# REQUIREMENT
Keeping every word the same, return the listing from its first line until the line holding "pixels is fine" has been returned as well.

# MATERIAL SHOWN
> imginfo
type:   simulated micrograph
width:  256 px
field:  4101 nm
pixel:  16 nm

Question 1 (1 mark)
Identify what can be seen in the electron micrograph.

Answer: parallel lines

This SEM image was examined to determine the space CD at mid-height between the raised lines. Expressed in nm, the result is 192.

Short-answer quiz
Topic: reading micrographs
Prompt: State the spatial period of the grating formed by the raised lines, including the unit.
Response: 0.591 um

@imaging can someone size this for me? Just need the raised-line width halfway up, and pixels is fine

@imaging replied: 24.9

# ANSWER AREA
> imginfo
type:   simulated micrograph
width:  256 px
field:  4101 nm
pixel:  16 nm

Question 1 (1 mark)
Identify what can be seen in the electron micrograph.

Answer: parallel lines

This SEM image was examined to determine the space CD at mid-height between the raised lines. Expressed in nm, the result is 192.

Short-answer quiz
Topic: reading micrographs
Prompt: State the spatial period of the grating formed by the raised lines, including the unit.
Response: 0.591 um

@imaging can someone size this for me? Just need the raised-line width halfway up, and pixels is fine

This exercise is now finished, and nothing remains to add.